DATA UNDER STUDY section start

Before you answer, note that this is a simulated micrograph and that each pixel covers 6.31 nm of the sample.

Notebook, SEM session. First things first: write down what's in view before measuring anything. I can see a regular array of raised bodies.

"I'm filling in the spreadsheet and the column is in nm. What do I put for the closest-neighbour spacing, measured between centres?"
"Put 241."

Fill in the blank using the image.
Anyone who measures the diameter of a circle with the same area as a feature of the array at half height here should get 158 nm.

DATA UNDER STUDY section end

*REQUIREMENT*.
Each line from the start of the listing above through the line containing "Fill in the blank using the image." should be copied exactly, please, with no other lines added.

*WRITTEN ANSWER*.
Before you answer, note that this is a simulated micrograph and that each pixel covers 6.31 nm of the sample.

Notebook, SEM session. First things first: write down what's in view before measuring anything. I can see a regular array of raised bodies.

"I'm filling in the spreadsheet and the column is in nm. What do I put for the closest-neighbour spacing, measured between centres?"
"Put 241."

Fill in the blank using the image.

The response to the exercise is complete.